## Dataset
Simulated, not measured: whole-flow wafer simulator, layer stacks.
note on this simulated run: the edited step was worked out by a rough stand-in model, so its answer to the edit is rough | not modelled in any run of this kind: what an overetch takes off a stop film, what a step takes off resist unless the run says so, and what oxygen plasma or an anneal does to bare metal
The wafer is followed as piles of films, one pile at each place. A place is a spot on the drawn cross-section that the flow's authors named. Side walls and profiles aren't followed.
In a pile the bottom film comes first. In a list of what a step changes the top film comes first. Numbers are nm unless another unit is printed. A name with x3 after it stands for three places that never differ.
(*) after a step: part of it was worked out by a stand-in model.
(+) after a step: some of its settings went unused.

## Task item
A verbatim transcription is required: the first line of the listing, the line containing "(*) after a", and every line between them.

## Response area
Simulated, not measured: whole-flow wafer simulator, layer stacks.
note on this simulated run: the edited step was worked out by a rough stand-in model, so its answer to the edit is rough | not modelled in any run of this kind: what an overetch takes off a stop film, what a step takes off resist unless the run says so, and what oxygen plasma or an anneal does to bare metal
The wafer is followed as piles of films, one pile at each place. A place is a spot on the drawn cross-section that the flow's authors named. Side walls and profiles aren't followed.
In a pile the bottom film comes first. In a list of what a step changes the top film comes first. Numbers are nm unless another unit is printed. A name with x3 after it stands for three places that never differ.
(*) after a step: part of it was worked out by a stand-in model.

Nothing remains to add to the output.